START Supplied information
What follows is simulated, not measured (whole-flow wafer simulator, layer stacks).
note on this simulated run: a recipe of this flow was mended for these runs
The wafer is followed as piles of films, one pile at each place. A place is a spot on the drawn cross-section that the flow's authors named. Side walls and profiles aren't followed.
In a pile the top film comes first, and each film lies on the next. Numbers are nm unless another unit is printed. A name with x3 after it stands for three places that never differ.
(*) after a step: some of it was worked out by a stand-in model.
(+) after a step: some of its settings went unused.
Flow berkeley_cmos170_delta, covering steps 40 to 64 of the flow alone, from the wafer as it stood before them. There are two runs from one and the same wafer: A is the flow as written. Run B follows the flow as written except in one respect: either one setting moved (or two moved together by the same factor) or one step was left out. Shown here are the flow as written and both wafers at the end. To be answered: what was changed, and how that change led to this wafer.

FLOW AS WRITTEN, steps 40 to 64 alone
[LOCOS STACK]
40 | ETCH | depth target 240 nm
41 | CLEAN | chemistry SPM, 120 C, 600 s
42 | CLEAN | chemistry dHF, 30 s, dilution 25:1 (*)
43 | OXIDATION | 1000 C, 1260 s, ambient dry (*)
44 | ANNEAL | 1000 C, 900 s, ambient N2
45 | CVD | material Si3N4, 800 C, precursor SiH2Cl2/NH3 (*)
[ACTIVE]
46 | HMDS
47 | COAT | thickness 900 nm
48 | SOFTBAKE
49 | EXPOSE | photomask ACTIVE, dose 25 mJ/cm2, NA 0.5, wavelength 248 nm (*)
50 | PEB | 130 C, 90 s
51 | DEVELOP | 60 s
END Supplied information

→ Brief
Restate all of the lines in the material exactly as they are.

→ Exercise solution
What follows is simulated, not measured (whole-flow wafer simulator, layer stacks).
note on this simulated run: a recipe of this flow was mended for these runs
The wafer is followed as piles of films, one pile at each place. A place is a spot on the drawn cross-section that the flow's authors named. Side walls and profiles aren't followed.
In a pile the top film comes first, and each film lies on the next. Numbers are nm unless another unit is printed. A name with x3 after it stands for three places that never differ.
(*) after a step: some of it was worked out by a stand-in model.
(+) after a step: some of its settings went unused.
Flow berkeley_cmos170_delta, covering steps 40 to 64 of the flow alone, from the wafer as it stood before them. There are two runs from one and the same wafer: A is the flow as written. Run B follows the flow as written except in one respect: either one setting moved (or two moved together by the same factor) or one step was left out. Shown here are the flow as written and both wafers at the end. To be answered: what was changed, and how that change led to this wafer.

FLOW AS WRITTEN, steps 40 to 64 alone
[LOCOS STACK]
40 | ETCH | depth target 240 nm
41 | CLEAN | chemistry SPM, 120 C, 600 s
42 | CLEAN | chemistry dHF, 30 s, dilution 25:1 (*)
43 | OXIDATION | 1000 C, 1260 s, ambient dry (*)
44 | ANNEAL | 1000 C, 900 s, ambient N2
45 | CVD | material Si3N4, 800 C, precursor SiH2Cl2/NH3 (*)
[ACTIVE]
46 | HMDS
47 | COAT | thickness 900 nm
48 | SOFTBAKE
49 | EXPOSE | photomask ACTIVE, dose 25 mJ/cm2, NA 0.5, wavelength 248 nm (*)
50 | PEB | 130 C, 90 s
51 | DEVELOP | 60 s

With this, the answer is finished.